DATA LISTING:
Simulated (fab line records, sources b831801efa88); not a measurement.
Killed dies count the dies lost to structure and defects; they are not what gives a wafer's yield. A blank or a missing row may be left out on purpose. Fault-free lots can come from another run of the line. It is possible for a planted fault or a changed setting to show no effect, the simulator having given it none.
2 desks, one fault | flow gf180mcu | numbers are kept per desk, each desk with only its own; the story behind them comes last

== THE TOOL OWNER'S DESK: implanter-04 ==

TASK ITEM: Each entry above must be set down again without alteration.

WRITTEN RESPONSE:
Simulated (fab line records, sources b831801efa88); not a measurement.
Killed dies count the dies lost to structure and defects; they are not what gives a wafer's yield. A blank or a missing row may be left out on purpose. Fault-free lots can come from another run of the line. It is possible for a planted fault or a changed setting to show no effect, the simulator having given it none.
2 desks, one fault | flow gf180mcu | numbers are kept per desk, each desk with only its own; the story behind them comes last

== THE TOOL OWNER'S DESK: implanter-04 ==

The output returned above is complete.